Content starts
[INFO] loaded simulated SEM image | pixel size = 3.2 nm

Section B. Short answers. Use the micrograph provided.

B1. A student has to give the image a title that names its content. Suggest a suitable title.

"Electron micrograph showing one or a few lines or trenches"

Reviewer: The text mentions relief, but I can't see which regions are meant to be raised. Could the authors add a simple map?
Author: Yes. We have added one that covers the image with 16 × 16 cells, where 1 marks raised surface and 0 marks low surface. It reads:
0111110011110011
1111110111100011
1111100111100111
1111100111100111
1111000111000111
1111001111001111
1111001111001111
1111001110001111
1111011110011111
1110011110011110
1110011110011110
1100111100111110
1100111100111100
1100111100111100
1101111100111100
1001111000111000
Content ends

[Assignment] In the listing above, find the line containing "1100111100111110" and the line containing "1101111100111100", then repeat those two lines and everything between them exactly.

[Written response]
1100111100111110
1100111100111100
1100111100111100
1101111100111100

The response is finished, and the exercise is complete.